WORK ORDER:
Type out the entries again, keeping every word unchanged.

·····

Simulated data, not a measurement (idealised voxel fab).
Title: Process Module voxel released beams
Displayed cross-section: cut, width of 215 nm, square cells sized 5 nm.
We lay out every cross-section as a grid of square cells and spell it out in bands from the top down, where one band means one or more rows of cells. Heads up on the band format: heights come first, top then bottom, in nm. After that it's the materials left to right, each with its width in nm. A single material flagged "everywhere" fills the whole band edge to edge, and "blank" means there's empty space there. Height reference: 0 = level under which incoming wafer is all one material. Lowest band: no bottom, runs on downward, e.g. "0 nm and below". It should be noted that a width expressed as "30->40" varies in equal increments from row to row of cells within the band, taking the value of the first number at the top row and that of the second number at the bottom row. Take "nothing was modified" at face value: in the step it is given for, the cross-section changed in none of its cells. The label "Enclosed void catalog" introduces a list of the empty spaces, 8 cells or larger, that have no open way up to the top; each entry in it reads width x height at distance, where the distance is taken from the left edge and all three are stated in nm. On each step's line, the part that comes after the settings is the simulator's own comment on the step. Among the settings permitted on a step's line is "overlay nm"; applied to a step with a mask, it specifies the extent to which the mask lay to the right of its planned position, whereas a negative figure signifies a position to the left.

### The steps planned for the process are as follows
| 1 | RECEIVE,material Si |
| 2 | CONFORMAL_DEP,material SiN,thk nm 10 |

·····

TASK RESULT:
Simulated data, not a measurement (idealised voxel fab).
Title: Process Module voxel released beams
Displayed cross-section: cut, width of 215 nm, square cells sized 5 nm.
We lay out every cross-section as a grid of square cells and spell it out in bands from the top down, where one band means one or more rows of cells. Heads up on the band format: heights come first, top then bottom, in nm. After that it's the materials left to right, each with its width in nm. A single material flagged "everywhere" fills the whole band edge to edge, and "blank" means there's empty space there. Height reference: 0 = level under which incoming wafer is all one material. Lowest band: no bottom, runs on downward, e.g. "0 nm and below". It should be noted that a width expressed as "30->40" varies in equal increments from row to row of cells within the band, taking the value of the first number at the top row and that of the second number at the bottom row. Take "nothing was modified" at face value: in the step it is given for, the cross-section changed in none of its cells. The label "Enclosed void catalog" introduces a list of the empty spaces, 8 cells or larger, that have no open way up to the top; each entry in it reads width x height at distance, where the distance is taken from the left edge and all three are stated in nm. On each step's line, the part that comes after the settings is the simulator's own comment on the step. Among the settings permitted on a step's line is "overlay nm"; applied to a step with a mask, it specifies the extent to which the mask lay to the right of its planned position, whereas a negative figure signifies a position to the left.

### The steps planned for the process are as follows
| 1 | RECEIVE,material Si |
| 2 | CONFORMAL_DEP,material SiN,thk nm 10 |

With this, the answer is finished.